Every line between the top of the data below and the line with "Answer: 69.2 nanometres", both ends included, must be retyped exactly.

DATA
:::::
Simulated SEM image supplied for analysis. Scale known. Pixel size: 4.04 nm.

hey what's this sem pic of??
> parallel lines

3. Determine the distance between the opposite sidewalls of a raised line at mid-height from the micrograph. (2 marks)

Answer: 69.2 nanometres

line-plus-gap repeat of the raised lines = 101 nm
:::::

ANSWER AREA
Simulated SEM image supplied for analysis. Scale known. Pixel size: 4.04 nm.

hey what's this sem pic of??
> parallel lines

3. Determine the distance between the opposite sidewalls of a raised line at mid-height from the micrograph. (2 marks)

Answer: 69.2 nanometres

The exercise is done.